__Records provided__
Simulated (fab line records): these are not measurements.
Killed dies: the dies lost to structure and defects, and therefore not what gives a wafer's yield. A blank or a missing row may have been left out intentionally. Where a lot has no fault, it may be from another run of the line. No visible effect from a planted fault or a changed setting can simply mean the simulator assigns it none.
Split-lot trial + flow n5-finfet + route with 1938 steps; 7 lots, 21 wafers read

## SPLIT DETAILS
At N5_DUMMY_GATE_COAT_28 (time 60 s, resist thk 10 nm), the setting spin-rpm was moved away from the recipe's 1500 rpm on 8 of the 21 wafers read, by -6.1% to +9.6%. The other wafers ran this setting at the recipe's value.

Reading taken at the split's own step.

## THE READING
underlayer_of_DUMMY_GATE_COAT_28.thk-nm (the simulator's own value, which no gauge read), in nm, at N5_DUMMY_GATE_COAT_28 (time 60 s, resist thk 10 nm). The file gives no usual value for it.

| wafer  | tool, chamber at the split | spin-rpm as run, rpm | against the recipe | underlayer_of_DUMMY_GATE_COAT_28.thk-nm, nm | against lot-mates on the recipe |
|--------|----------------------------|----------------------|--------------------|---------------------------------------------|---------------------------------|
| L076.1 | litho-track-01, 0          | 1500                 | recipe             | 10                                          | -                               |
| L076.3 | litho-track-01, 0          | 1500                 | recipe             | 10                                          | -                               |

__Work task__
The reply is to be an exact repeat of the records above.

__Answer section__
Simulated (fab line records): these are not measurements.
Killed dies: the dies lost to structure and defects, and therefore not what gives a wafer's yield. A blank or a missing row may have been left out intentionally. Where a lot has no fault, it may be from another run of the line. No visible effect from a planted fault or a changed setting can simply mean the simulator assigns it none.
Split-lot trial + flow n5-finfet + route with 1938 steps; 7 lots, 21 wafers read

## SPLIT DETAILS
At N5_DUMMY_GATE_COAT_28 (time 60 s, resist thk 10 nm), the setting spin-rpm was moved away from the recipe's 1500 rpm on 8 of the 21 wafers read, by -6.1% to +9.6%. The other wafers ran this setting at the recipe's value.

Reading taken at the split's own step.

## THE READING
underlayer_of_DUMMY_GATE_COAT_28.thk-nm (the simulator's own value, which no gauge read), in nm, at N5_DUMMY_GATE_COAT_28 (time 60 s, resist thk 10 nm). The file gives no usual value for it.

| wafer  | tool, chamber at the split | spin-rpm as run, rpm | against the recipe | underlayer_of_DUMMY_GATE_COAT_28.thk-nm, nm | against lot-mates on the recipe |
|--------|----------------------------|----------------------|--------------------|---------------------------------------------|---------------------------------|
| L076.1 | litho-track-01, 0          | 1500                 | recipe             | 10                                          | -                               |
| L076.3 | litho-track-01, 0          | 1500                 | recipe             | 10                                          | -                               |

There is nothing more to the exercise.